════════════════════
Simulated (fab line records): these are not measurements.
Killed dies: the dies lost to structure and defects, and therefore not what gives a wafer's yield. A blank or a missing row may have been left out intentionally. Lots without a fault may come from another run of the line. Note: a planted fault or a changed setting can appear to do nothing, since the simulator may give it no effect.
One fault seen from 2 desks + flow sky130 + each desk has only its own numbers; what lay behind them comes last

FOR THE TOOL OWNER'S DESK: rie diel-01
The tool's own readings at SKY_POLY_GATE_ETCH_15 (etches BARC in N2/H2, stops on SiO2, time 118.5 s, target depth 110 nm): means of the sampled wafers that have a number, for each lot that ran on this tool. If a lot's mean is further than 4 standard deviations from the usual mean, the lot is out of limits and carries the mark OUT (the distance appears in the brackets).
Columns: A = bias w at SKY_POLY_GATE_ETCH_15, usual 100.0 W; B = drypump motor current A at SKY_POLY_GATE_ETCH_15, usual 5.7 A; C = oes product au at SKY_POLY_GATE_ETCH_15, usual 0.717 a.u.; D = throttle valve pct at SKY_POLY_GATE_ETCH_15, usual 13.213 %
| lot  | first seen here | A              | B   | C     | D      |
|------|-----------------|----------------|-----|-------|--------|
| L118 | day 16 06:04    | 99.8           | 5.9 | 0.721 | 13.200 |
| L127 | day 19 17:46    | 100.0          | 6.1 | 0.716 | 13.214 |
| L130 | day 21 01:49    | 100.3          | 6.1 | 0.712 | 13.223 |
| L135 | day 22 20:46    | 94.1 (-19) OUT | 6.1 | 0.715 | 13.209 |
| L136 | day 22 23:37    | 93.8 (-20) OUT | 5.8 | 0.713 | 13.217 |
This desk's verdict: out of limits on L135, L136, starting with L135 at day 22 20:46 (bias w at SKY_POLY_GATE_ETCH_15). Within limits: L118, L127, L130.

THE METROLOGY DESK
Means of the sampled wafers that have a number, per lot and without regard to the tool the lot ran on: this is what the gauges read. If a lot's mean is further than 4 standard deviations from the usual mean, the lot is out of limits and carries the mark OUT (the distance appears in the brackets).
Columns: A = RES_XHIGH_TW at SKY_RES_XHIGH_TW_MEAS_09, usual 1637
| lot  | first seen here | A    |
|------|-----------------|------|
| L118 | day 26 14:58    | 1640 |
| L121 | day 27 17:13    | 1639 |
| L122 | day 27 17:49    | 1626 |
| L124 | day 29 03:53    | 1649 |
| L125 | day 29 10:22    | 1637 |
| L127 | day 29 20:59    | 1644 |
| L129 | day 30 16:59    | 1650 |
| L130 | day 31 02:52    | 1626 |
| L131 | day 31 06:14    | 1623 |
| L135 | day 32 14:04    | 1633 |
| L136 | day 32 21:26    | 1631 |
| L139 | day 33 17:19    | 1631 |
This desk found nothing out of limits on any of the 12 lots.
════════════════════

> **Task item**: Output the lines of the records above exactly as they appear, from the line containing "0.721 | 13.200 |" through the line containing "0.713 | 13.217 |".

> **Exercise solution**:
| L118 | day 16 06:04    | 99.8           | 5.9 | 0.721 | 13.200 |
| L127 | day 19 17:46    | 100.0          | 6.1 | 0.716 | 13.214 |
| L130 | day 21 01:49    | 100.3          | 6.1 | 0.712 | 13.223 |
| L135 | day 22 20:46    | 94.1 (-19) OUT | 6.1 | 0.715 | 13.209 |
| L136 | day 22 23:37    | 93.8 (-20) OUT | 5.8 | 0.713 | 13.217 |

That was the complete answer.